:: Work order ::
Set down the listing below verbatim, but only from its first line through the line containing "First you get".

++++ Data excerpts

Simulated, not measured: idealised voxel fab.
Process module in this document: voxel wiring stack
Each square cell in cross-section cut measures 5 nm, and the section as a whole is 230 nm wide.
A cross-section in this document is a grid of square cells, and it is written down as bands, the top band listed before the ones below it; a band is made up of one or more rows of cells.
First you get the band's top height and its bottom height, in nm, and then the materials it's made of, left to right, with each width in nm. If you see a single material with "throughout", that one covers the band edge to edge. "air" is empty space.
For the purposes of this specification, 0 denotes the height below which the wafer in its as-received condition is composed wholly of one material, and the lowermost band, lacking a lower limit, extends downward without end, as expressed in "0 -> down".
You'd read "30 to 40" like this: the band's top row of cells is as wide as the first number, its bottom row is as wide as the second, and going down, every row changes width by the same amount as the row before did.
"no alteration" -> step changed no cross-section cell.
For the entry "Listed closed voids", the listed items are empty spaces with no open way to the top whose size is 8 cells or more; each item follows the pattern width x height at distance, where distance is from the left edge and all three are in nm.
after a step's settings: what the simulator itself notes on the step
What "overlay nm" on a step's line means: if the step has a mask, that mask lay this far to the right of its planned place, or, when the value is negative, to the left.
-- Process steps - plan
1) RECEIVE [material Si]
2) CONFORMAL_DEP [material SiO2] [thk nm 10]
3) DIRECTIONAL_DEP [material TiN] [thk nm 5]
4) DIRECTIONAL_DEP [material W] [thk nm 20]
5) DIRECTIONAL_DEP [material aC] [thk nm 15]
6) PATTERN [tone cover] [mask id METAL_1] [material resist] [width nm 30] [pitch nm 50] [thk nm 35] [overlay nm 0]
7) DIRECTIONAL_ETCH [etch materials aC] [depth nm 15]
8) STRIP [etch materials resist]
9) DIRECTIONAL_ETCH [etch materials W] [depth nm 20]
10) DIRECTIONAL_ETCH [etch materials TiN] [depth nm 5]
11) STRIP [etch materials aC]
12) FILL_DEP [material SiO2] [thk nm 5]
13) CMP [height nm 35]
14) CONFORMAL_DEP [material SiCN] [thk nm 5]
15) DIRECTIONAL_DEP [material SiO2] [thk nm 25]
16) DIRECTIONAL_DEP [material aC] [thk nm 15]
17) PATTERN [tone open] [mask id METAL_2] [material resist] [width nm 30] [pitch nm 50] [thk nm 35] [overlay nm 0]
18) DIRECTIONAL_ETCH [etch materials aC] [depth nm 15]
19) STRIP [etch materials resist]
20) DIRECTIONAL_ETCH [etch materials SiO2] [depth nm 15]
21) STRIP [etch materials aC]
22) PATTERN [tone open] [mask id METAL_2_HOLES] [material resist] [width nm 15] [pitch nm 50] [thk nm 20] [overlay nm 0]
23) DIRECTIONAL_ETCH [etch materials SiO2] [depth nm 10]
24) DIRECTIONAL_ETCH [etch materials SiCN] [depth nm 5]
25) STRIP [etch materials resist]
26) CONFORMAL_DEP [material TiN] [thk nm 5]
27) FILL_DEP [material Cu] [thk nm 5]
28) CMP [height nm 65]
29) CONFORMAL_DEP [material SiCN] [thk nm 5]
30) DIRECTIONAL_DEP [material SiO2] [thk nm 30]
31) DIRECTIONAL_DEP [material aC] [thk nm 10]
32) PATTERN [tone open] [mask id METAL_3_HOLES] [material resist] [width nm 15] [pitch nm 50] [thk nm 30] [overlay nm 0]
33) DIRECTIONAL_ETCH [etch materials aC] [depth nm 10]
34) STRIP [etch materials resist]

++++++++

:: Task answer ::
Simulated, not measured: idealised voxel fab.
Process module in this document: voxel wiring stack
Each square cell in cross-section cut measures 5 nm, and the section as a whole is 230 nm wide.
A cross-section in this document is a grid of square cells, and it is written down as bands, the top band listed before the ones below it; a band is made up of one or more rows of cells.
First you get the band's top height and its bottom height, in nm, and then the materials it's made of, left to right, with each width in nm. If you see a single material with "throughout", that one covers the band edge to edge. "air" is empty space.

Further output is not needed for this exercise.